> **Work request**
As soon as the line containing "The cross-section shown" appears in the material below, start returning lines exactly, and end with the line containing "to the next.".

[[ Extracted information, beginning ]]

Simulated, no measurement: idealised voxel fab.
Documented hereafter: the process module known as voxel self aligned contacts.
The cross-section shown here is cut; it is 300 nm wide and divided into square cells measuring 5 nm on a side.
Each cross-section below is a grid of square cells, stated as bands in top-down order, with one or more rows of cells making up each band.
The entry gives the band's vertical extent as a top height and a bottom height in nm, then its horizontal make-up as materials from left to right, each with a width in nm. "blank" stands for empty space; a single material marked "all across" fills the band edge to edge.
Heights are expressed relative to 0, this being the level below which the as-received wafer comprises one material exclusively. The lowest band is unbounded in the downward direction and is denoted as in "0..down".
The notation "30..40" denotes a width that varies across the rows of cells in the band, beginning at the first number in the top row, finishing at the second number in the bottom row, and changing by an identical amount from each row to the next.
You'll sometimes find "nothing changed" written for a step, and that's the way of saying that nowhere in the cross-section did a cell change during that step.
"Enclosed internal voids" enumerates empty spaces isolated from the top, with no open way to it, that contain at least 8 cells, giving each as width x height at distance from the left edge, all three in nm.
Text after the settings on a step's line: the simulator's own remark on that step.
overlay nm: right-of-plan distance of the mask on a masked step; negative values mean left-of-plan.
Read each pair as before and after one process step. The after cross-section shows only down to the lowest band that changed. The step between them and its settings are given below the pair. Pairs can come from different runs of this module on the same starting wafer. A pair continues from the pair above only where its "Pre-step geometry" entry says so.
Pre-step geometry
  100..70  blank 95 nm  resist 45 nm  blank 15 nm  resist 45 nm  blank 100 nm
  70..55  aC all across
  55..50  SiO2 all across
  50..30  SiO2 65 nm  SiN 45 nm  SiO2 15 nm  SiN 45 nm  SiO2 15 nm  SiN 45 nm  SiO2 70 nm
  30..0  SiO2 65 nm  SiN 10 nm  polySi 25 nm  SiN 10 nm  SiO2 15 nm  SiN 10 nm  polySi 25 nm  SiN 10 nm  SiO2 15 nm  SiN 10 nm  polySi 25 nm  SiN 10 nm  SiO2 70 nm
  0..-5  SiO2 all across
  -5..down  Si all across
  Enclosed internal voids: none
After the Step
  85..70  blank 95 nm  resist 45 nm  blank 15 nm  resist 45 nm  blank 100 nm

[[ Extracted information, end ]]

> **Written response**
The cross-section shown here is cut; it is 300 nm wide and divided into square cells measuring 5 nm on a side.
Each cross-section below is a grid of square cells, stated as bands in top-down order, with one or more rows of cells making up each band.
The entry gives the band's vertical extent as a top height and a bottom height in nm, then its horizontal make-up as materials from left to right, each with a width in nm. "blank" stands for empty space; a single material marked "all across" fills the band edge to edge.
Heights are expressed relative to 0, this being the level below which the as-received wafer comprises one material exclusively. The lowest band is unbounded in the downward direction and is denoted as in "0..down".
The notation "30..40" denotes a width that varies across the rows of cells in the band, beginning at the first number in the top row, finishing at the second number in the bottom row, and changing by an identical amount from each row to the next.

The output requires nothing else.